Work order:
Return every line below exactly.

Source material:
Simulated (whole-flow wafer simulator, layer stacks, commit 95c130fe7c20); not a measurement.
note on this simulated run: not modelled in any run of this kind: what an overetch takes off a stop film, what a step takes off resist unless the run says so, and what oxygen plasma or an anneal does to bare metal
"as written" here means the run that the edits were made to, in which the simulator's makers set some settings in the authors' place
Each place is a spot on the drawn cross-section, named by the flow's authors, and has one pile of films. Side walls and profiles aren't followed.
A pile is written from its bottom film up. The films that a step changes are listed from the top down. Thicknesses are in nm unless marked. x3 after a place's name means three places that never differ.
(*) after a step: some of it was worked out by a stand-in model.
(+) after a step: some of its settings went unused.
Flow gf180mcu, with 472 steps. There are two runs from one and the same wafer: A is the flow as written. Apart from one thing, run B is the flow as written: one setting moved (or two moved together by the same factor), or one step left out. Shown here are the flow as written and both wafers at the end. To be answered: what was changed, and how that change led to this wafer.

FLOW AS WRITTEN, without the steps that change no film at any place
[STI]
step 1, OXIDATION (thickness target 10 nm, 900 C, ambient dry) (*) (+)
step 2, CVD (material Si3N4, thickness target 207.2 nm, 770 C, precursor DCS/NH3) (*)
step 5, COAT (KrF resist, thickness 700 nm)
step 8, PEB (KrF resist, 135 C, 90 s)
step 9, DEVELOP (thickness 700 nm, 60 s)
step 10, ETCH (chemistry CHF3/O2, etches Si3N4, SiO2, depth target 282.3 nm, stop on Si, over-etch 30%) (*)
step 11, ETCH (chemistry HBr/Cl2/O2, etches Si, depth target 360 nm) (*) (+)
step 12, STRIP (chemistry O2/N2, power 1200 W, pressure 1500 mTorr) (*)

Exercise answer:
Simulated (whole-flow wafer simulator, layer stacks, commit 95c130fe7c20); not a measurement.
note on this simulated run: not modelled in any run of this kind: what an overetch takes off a stop film, what a step takes off resist unless the run says so, and what oxygen plasma or an anneal does to bare metal
"as written" here means the run that the edits were made to, in which the simulator's makers set some settings in the authors' place
Each place is a spot on the drawn cross-section, named by the flow's authors, and has one pile of films. Side walls and profiles aren't followed.
A pile is written from its bottom film up. The films that a step changes are listed from the top down. Thicknesses are in nm unless marked. x3 after a place's name means three places that never differ.
(*) after a step: some of it was worked out by a stand-in model.
(+) after a step: some of its settings went unused.
Flow gf180mcu, with 472 steps. There are two runs from one and the same wafer: A is the flow as written. Apart from one thing, run B is the flow as written: one setting moved (or two moved together by the same factor), or one step left out. Shown here are the flow as written and both wafers at the end. To be answered: what was changed, and how that change led to this wafer.

FLOW AS WRITTEN, without the steps that change no film at any place
[STI]
step 1, OXIDATION (thickness target 10 nm, 900 C, ambient dry) (*) (+)
step 2, CVD (material Si3N4, thickness target 207.2 nm, 770 C, precursor DCS/NH3) (*)
step 5, COAT (KrF resist, thickness 700 nm)
step 8, PEB (KrF resist, 135 C, 90 s)
step 9, DEVELOP (thickness 700 nm, 60 s)
step 10, ETCH (chemistry CHF3/O2, etches Si3N4, SiO2, depth target 282.3 nm, stop on Si, over-etch 30%) (*)
step 11, ETCH (chemistry HBr/Cl2/O2, etches Si, depth target 360 nm) (*) (+)
step 12, STRIP (chemistry O2/N2, power 1200 W, pressure 1500 mTorr) (*)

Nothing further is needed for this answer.